*** Records provided ***

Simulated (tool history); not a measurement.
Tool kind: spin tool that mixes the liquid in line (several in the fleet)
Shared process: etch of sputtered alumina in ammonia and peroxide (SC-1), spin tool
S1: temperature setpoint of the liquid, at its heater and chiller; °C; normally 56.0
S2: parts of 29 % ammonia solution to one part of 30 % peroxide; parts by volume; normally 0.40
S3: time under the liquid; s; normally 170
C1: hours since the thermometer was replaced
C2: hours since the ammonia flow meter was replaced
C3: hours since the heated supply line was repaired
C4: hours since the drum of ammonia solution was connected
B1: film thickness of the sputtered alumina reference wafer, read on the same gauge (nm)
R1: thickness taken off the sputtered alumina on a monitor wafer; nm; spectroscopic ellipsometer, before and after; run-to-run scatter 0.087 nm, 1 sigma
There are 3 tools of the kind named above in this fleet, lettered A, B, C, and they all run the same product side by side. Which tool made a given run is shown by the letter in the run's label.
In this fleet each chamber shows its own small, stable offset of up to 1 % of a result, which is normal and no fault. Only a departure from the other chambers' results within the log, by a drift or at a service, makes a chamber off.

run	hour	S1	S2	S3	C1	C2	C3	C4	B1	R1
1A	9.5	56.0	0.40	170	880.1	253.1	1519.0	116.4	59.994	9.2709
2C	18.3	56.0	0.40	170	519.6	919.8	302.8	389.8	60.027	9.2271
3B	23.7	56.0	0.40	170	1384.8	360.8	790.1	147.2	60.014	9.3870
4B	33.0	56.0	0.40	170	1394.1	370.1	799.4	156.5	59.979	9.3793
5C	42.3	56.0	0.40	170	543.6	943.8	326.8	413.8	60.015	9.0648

***

## Work order
After the last line of the data, restate all the entries verbatim.

## Result
Simulated (tool history); not a measurement.
Tool kind: spin tool that mixes the liquid in line (several in the fleet)
Shared process: etch of sputtered alumina in ammonia and peroxide (SC-1), spin tool
S1: temperature setpoint of the liquid, at its heater and chiller; °C; normally 56.0
S2: parts of 29 % ammonia solution to one part of 30 % peroxide; parts by volume; normally 0.40
S3: time under the liquid; s; normally 170
C1: hours since the thermometer was replaced
C2: hours since the ammonia flow meter was replaced
C3: hours since the heated supply line was repaired
C4: hours since the drum of ammonia solution was connected
B1: film thickness of the sputtered alumina reference wafer, read on the same gauge (nm)
R1: thickness taken off the sputtered alumina on a monitor wafer; nm; spectroscopic ellipsometer, before and after; run-to-run scatter 0.087 nm, 1 sigma
There are 3 tools of the kind named above in this fleet, lettered A, B, C, and they all run the same product side by side. Which tool made a given run is shown by the letter in the run's label.
In this fleet each chamber shows its own small, stable offset of up to 1 % of a result, which is normal and no fault. Only a departure from the other chambers' results within the log, by a drift or at a service, makes a chamber off.

run	hour	S1	S2	S3	C1	C2	C3	C4	B1	R1
1A	9.5	56.0	0.40	170	880.1	253.1	1519.0	116.4	59.994	9.2709
2C	18.3	56.0	0.40	170	519.6	919.8	302.8	389.8	60.027	9.2271
3B	23.7	56.0	0.40	170	1384.8	360.8	790.1	147.2	60.014	9.3870
4B	33.0	56.0	0.40	170	1394.1	370.1	799.4	156.5	59.979	9.3793
5C	42.3	56.0	0.40	170	543.6	943.8	326.8	413.8	60.015	9.0648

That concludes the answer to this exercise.